### [WORK TASK]
Going down the listing below, print exactly each line from the one with "To do: pull the sizes from this frame." up to and including the one with "measured: 68.9 nm", and skip the rest.

### [DATA SHOWN]
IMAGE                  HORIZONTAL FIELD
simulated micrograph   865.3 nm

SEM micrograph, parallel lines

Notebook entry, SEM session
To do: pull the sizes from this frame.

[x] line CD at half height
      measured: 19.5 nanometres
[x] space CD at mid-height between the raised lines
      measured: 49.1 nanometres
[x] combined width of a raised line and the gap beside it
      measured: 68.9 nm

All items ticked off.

### [WRITTEN REPLY]
To do: pull the sizes from this frame.

[x] line CD at half height
      measured: 19.5 nanometres
[x] space CD at mid-height between the raised lines
      measured: 49.1 nanometres
[x] combined width of a raised line and the gap beside it
      measured: 68.9 nm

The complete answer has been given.